### The data

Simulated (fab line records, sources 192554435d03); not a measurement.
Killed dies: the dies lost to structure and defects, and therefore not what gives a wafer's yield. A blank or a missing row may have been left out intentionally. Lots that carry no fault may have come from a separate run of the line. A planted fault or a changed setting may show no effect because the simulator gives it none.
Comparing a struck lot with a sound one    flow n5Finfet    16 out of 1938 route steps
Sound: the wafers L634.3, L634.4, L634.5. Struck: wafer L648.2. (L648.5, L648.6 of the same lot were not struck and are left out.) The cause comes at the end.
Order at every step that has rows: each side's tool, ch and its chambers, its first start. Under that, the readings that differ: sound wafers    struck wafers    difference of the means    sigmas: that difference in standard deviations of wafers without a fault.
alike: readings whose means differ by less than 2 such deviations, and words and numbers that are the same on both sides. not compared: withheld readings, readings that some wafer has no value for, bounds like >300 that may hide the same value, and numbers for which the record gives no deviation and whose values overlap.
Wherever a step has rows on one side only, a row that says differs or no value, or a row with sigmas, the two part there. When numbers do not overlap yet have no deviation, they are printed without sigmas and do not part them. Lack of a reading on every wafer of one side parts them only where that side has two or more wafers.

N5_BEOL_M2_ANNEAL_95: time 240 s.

######

◆ **Work item**
Reproducing the whole listing above is not the task. Copy exactly only the lines from the one with "Sound: the wafers" to the one with "Wherever a step", both kept.

◆ **Exercise solution**
Sound: the wafers L634.3, L634.4, L634.5. Struck: wafer L648.2. (L648.5, L648.6 of the same lot were not struck and are left out.) The cause comes at the end.
Order at every step that has rows: each side's tool, ch and its chambers, its first start. Under that, the readings that differ: sound wafers    struck wafers    difference of the means    sigmas: that difference in standard deviations of wafers without a fault.
alike: readings whose means differ by less than 2 such deviations, and words and numbers that are the same on both sides. not compared: withheld readings, readings that some wafer has no value for, bounds like >300 that may hide the same value, and numbers for which the record gives no deviation and whose values overlap.
Wherever a step has rows on one side only, a row that says differs or no value, or a row with sigmas, the two part there. When numbers do not overlap yet have no deviation, they are printed without sigmas and do not part them. Lack of a reading on every wafer of one side parts them only where that side has two or more wafers.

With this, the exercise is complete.